** Opening RECORDED INFORMATION block **

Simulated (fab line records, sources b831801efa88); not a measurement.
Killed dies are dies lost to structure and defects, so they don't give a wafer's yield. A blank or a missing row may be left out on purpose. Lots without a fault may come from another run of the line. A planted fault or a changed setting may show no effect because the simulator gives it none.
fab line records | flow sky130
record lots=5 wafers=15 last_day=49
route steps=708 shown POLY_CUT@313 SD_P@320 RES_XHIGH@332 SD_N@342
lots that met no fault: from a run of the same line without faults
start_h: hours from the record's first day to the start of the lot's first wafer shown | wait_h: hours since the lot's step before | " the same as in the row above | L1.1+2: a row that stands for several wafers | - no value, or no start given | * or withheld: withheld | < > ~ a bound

** Closing RECORDED INFORMATION block **

* [REQUIRED ACTION]:
Give only the lines from the one holding "fab line records | flow sky130" through the one holding "lots that met", each restated exactly as it appears above.

* [TASK RESULT]:
fab line records | flow sky130
record lots=5 wafers=15 last_day=49
route steps=708 shown POLY_CUT@313 SD_P@320 RES_XHIGH@332 SD_N@342
lots that met no fault: from a run of the same line without faults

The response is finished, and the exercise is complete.